══ DATA PROVIDED

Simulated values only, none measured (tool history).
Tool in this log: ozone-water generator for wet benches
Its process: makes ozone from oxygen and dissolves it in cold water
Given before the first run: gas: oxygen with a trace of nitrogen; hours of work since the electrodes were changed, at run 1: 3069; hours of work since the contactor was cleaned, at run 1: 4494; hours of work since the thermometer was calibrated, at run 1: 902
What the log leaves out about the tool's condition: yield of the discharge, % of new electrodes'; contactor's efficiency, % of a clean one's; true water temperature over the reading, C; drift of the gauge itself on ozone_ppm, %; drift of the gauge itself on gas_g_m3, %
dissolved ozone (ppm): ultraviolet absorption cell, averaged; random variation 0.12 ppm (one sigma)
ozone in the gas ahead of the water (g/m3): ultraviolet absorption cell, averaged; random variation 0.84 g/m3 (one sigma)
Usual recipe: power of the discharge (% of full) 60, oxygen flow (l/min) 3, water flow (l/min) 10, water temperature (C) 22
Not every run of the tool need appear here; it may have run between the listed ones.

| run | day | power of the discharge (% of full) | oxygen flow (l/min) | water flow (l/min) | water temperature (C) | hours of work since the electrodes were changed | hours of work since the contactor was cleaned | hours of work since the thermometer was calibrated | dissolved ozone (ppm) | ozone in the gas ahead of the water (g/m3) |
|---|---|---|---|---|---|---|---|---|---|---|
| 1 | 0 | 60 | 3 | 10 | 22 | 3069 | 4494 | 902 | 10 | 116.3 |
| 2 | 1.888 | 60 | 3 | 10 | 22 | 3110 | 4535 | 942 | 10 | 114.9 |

════

▸ WORK REQUEST: Return all of the data exactly as it reads.

▸ REPLY:
Simulated values only, none measured (tool history).
Tool in this log: ozone-water generator for wet benches
Its process: makes ozone from oxygen and dissolves it in cold water
Given before the first run: gas: oxygen with a trace of nitrogen; hours of work since the electrodes were changed, at run 1: 3069; hours of work since the contactor was cleaned, at run 1: 4494; hours of work since the thermometer was calibrated, at run 1: 902
What the log leaves out about the tool's condition: yield of the discharge, % of new electrodes'; contactor's efficiency, % of a clean one's; true water temperature over the reading, C; drift of the gauge itself on ozone_ppm, %; drift of the gauge itself on gas_g_m3, %
dissolved ozone (ppm): ultraviolet absorption cell, averaged; random variation 0.12 ppm (one sigma)
ozone in the gas ahead of the water (g/m3): ultraviolet absorption cell, averaged; random variation 0.84 g/m3 (one sigma)
Usual recipe: power of the discharge (% of full) 60, oxygen flow (l/min) 3, water flow (l/min) 10, water temperature (C) 22
Not every run of the tool need appear here; it may have run between the listed ones.

| run | day | power of the discharge (% of full) | oxygen flow (l/min) | water flow (l/min) | water temperature (C) | hours of work since the electrodes were changed | hours of work since the contactor was cleaned | hours of work since the thermometer was calibrated | dissolved ozone (ppm) | ozone in the gas ahead of the water (g/m3) |
|---|---|---|---|---|---|---|---|---|---|---|
| 1 | 0 | 60 | 3 | 10 | 22 | 3069 | 4494 | 902 | 10 | 116.3 |
| 2 | 1.888 | 60 | 3 | 10 | 22 | 3110 | 4535 | 942 | 10 | 114.9 |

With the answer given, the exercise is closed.